Start of Information shown
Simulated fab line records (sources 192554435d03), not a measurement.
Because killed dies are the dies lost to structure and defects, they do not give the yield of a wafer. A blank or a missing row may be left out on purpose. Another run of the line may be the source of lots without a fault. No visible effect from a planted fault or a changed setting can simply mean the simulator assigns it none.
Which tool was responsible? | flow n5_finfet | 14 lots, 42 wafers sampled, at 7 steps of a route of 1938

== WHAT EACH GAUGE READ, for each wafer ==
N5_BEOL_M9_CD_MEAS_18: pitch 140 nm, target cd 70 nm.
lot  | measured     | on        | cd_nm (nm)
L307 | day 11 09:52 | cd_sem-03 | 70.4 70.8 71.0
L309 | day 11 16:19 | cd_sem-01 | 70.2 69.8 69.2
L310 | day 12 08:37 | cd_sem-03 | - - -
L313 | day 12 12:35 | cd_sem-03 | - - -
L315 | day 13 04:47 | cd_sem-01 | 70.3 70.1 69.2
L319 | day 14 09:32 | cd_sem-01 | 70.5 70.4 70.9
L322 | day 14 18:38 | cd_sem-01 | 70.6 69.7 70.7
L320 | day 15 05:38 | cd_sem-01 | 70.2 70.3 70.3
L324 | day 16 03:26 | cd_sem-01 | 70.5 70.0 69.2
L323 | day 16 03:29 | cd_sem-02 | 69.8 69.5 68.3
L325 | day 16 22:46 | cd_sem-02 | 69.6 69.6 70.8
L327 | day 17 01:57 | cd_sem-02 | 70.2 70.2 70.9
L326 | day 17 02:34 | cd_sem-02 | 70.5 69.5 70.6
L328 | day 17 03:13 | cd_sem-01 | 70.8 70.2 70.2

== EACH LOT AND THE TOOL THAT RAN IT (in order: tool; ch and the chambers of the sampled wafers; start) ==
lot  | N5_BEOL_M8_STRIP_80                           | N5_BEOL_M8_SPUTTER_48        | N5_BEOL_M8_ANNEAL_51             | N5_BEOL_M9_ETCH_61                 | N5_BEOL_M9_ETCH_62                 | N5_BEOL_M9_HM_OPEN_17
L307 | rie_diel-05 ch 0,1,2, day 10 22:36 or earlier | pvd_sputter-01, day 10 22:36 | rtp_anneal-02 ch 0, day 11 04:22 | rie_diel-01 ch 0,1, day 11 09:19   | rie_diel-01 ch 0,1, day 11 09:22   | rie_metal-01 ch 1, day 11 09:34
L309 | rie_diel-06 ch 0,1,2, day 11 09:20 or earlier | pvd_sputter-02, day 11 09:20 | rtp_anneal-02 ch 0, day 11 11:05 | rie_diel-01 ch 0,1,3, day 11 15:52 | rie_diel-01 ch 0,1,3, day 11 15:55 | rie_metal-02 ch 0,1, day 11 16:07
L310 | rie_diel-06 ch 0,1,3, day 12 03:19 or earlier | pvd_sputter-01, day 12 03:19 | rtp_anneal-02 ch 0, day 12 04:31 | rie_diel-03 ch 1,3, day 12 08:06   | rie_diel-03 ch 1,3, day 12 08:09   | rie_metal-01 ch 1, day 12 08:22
End of Information shown

Work item
Keep both end lines and retype everything in the records above from the line containing "L322 | day 14" through the line containing "L309 | rie_diel-06", exactly, with nothing else.

Worked solution
L322 | day 14 18:38 | cd_sem-01 | 70.6 69.7 70.7
L320 | day 15 05:38 | cd_sem-01 | 70.2 70.3 70.3
L324 | day 16 03:26 | cd_sem-01 | 70.5 70.0 69.2
L323 | day 16 03:29 | cd_sem-02 | 69.8 69.5 68.3
L325 | day 16 22:46 | cd_sem-02 | 69.6 69.6 70.8
L327 | day 17 01:57 | cd_sem-02 | 70.2 70.2 70.9
L326 | day 17 02:34 | cd_sem-02 | 70.5 69.5 70.6
L328 | day 17 03:13 | cd_sem-01 | 70.8 70.2 70.2

== EACH LOT AND THE TOOL THAT RAN IT (in order: tool; ch and the chambers of the sampled wafers; start) ==
lot  | N5_BEOL_M8_STRIP_80                           | N5_BEOL_M8_SPUTTER_48        | N5_BEOL_M8_ANNEAL_51             | N5_BEOL_M9_ETCH_61                 | N5_BEOL_M9_ETCH_62                 | N5_BEOL_M9_HM_OPEN_17
L307 | rie_diel-05 ch 0,1,2, day 10 22:36 or earlier | pvd_sputter-01, day 10 22:36 | rtp_anneal-02 ch 0, day 11 04:22 | rie_diel-01 ch 0,1, day 11 09:19   | rie_diel-01 ch 0,1, day 11 09:22   | rie_metal-01 ch 1, day 11 09:34
L309 | rie_diel-06 ch 0,1,2, day 11 09:20 or earlier | pvd_sputter-02, day 11 09:20 | rtp_anneal-02 ch 0, day 11 11:05 | rie_diel-01 ch 0,1,3, day 11 15:52 | rie_diel-01 ch 0,1,3, day 11 15:55 | rie_metal-02 ch 0,1, day 11 16:07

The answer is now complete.